Start of Block
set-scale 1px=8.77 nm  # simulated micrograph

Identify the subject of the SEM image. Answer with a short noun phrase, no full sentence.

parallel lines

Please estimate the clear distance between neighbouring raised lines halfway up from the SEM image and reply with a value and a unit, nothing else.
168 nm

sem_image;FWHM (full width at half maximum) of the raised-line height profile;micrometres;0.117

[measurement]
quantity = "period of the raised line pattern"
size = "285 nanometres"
End of Block

ACTION ITEM:
From the entries above, extract only the lines running from the one containing "Identify the subject" through the one containing "[measurement]", inclusive.

YOUR SOLUTION:
Identify the subject of the SEM image. Answer with a short noun phrase, no full sentence.

parallel lines

Please estimate the clear distance between neighbouring raised lines halfway up from the SEM image and reply with a value and a unit, nothing else.
168 nm

sem_image;FWHM (full width at half maximum) of the raised-line height profile;micrometres;0.117

[measurement]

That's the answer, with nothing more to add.